# ACTION ITEM:
Up to and including the line with "Format of a", restate the records below word for word, beginning with their first line.

# DATA SHOWN:
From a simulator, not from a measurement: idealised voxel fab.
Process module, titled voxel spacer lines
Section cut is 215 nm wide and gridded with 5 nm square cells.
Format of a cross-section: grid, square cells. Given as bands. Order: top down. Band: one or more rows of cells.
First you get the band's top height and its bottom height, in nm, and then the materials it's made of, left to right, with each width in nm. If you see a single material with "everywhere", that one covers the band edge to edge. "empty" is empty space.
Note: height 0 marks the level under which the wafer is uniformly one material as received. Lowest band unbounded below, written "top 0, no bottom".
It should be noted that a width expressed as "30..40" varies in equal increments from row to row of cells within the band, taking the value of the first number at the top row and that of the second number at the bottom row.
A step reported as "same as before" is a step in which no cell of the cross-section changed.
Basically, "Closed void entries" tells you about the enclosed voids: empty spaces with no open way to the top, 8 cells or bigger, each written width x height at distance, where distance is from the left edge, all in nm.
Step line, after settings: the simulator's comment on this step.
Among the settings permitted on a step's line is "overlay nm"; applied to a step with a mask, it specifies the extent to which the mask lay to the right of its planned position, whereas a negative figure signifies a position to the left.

# RESPONSE BOX:
From a simulator, not from a measurement: idealised voxel fab.
Process module, titled voxel spacer lines
Section cut is 215 nm wide and gridded with 5 nm square cells.
Format of a cross-section: grid, square cells. Given as bands. Order: top down. Band: one or more rows of cells.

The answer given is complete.